— REQUIRED ACTION —
The lines below starting at the line containing "You asked me" and ending at the line containing "--- cells, top" are to be repeated exactly, with both ends kept and nothing else added.

— EXCERPTED DATA —
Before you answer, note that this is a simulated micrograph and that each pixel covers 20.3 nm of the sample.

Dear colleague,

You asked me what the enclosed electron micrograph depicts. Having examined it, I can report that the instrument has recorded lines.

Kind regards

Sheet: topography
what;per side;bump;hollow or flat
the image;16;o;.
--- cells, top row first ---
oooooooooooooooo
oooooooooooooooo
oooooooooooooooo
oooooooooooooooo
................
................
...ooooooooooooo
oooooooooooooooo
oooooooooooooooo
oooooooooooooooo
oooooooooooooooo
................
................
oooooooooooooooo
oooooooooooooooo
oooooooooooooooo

— TASK RESULT —
You asked me what the enclosed electron micrograph depicts. Having examined it, I can report that the instrument has recorded lines.

Kind regards

Sheet: topography
what;per side;bump;hollow or flat
the image;16;o;.
--- cells, top row first ---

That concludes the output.